○ ○ ○

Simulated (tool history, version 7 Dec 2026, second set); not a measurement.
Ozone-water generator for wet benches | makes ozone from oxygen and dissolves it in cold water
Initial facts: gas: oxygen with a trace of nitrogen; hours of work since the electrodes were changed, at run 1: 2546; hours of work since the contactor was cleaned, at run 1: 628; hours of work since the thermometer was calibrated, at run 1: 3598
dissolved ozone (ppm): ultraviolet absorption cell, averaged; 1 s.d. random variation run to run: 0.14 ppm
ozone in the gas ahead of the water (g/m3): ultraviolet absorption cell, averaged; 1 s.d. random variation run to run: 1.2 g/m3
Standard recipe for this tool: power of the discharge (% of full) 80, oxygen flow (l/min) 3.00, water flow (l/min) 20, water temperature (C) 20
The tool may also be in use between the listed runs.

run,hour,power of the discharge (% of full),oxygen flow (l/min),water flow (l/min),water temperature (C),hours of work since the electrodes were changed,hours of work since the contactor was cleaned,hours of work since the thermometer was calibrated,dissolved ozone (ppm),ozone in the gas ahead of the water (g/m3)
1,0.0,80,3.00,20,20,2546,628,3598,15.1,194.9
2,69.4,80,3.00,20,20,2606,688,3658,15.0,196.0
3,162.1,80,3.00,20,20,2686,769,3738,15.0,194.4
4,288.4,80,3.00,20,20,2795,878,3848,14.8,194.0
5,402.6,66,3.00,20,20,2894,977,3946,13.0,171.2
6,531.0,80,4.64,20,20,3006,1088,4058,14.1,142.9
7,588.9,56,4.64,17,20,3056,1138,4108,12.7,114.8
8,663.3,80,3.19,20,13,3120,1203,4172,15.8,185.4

○ ○ ○

Exercise:
The answer must be a verbatim transcription of the entries above, from the first line through the line that contains "ozone in the gas ahead of the water (g/m3): ultraviolet", and nothing more.

Task solution:
Simulated (tool history, version 7 Dec 2026, second set); not a measurement.
Ozone-water generator for wet benches | makes ozone from oxygen and dissolves it in cold water
Initial facts: gas: oxygen with a trace of nitrogen; hours of work since the electrodes were changed, at run 1: 2546; hours of work since the contactor was cleaned, at run 1: 628; hours of work since the thermometer was calibrated, at run 1: 3598
dissolved ozone (ppm): ultraviolet absorption cell, averaged; 1 s.d. random variation run to run: 0.14 ppm
ozone in the gas ahead of the water (g/m3): ultraviolet absorption cell, averaged; 1 s.d. random variation run to run: 1.2 g/m3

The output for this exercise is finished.